* Listed entries

>>

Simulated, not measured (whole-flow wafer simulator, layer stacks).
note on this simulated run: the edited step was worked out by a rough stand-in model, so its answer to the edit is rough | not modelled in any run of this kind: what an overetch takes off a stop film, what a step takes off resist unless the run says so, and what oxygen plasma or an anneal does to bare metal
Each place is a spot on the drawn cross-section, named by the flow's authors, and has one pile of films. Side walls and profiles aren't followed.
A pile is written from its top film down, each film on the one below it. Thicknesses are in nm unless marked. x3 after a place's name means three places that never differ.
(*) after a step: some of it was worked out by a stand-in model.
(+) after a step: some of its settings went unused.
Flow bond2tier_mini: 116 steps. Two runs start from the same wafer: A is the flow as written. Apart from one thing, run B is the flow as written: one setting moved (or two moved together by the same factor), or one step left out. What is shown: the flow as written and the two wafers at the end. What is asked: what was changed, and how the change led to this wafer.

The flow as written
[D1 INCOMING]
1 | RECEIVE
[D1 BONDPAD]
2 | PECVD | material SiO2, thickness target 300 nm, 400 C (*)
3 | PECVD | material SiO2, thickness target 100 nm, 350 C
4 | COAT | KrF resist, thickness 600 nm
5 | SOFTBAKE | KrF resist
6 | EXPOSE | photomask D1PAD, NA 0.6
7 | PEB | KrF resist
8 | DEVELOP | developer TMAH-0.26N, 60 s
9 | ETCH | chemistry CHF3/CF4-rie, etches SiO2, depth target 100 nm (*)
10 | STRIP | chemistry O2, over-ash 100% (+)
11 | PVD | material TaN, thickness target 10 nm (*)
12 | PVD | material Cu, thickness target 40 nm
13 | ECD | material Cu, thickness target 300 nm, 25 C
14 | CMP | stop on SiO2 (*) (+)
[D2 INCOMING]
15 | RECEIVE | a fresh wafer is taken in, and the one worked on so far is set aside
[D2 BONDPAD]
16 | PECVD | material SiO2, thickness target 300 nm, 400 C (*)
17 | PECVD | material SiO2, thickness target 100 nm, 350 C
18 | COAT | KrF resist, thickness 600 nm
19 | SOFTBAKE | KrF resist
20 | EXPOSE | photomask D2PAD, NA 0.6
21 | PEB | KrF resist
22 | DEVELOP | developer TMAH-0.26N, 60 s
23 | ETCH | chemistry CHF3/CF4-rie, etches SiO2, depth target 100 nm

<<

* Brief
Please transcribe the data above without changes, from its first line to its "(+) after a" line, and leave out anything past that.

* Exercise solution
Simulated, not measured (whole-flow wafer simulator, layer stacks).
note on this simulated run: the edited step was worked out by a rough stand-in model, so its answer to the edit is rough | not modelled in any run of this kind: what an overetch takes off a stop film, what a step takes off resist unless the run says so, and what oxygen plasma or an anneal does to bare metal
Each place is a spot on the drawn cross-section, named by the flow's authors, and has one pile of films. Side walls and profiles aren't followed.
A pile is written from its top film down, each film on the one below it. Thicknesses are in nm unless marked. x3 after a place's name means three places that never differ.
(*) after a step: some of it was worked out by a stand-in model.
(+) after a step: some of its settings went unused.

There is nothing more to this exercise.